───
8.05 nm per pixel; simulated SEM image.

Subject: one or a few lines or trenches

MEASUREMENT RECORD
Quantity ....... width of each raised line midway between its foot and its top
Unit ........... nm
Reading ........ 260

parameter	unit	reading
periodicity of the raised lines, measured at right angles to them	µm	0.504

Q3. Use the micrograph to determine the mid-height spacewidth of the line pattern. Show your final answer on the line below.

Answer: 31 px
───

▸ **ASSIGNMENT**:
Output each entry once again, exactly as shown above.

▸ **TASK RESPONSE**:
8.05 nm per pixel; simulated SEM image.

Subject: one or a few lines or trenches

MEASUREMENT RECORD
Quantity ....... width of each raised line midway between its foot and its top
Unit ........... nm
Reading ........ 260

parameter	unit	reading
periodicity of the raised lines, measured at right angles to them	µm	0.504

Q3. Use the micrograph to determine the mid-height spacewidth of the line pattern. Show your final answer on the line below.

Answer: 31 px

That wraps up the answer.